** Opening Data listing block **
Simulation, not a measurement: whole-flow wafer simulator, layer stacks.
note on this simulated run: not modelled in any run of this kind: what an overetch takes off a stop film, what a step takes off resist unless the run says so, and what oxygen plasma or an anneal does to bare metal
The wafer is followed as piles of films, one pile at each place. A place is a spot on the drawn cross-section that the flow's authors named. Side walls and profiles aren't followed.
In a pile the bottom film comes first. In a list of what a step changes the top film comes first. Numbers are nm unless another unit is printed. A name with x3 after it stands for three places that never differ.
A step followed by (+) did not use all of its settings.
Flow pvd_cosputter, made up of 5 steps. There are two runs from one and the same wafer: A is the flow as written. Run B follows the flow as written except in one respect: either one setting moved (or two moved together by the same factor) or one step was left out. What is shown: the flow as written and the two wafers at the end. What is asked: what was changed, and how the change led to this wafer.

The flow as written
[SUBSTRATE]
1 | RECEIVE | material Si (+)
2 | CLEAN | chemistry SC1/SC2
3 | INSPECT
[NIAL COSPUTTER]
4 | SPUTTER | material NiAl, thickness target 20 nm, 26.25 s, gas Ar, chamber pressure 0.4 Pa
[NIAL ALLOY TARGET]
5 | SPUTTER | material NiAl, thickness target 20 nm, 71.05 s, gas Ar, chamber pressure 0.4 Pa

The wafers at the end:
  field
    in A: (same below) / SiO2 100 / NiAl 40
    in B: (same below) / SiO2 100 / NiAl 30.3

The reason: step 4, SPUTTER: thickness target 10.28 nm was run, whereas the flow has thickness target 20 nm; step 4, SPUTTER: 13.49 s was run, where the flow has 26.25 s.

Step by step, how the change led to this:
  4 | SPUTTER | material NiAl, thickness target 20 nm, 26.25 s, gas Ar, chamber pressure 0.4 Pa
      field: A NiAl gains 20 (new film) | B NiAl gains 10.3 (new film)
** Closing Data listing block **

The response must repeat exactly the lines from the top of the material through the line containing "A step followed", both included, with no other output.

Simulation, not a measurement: whole-flow wafer simulator, layer stacks.
note on this simulated run: not modelled in any run of this kind: what an overetch takes off a stop film, what a step takes off resist unless the run says so, and what oxygen plasma or an anneal does to bare metal
The wafer is followed as piles of films, one pile at each place. A place is a spot on the drawn cross-section that the flow's authors named. Side walls and profiles aren't followed.
In a pile the bottom film comes first. In a list of what a step changes the top film comes first. Numbers are nm unless another unit is printed. A name with x3 after it stands for three places that never differ.
A step followed by (+) did not use all of its settings.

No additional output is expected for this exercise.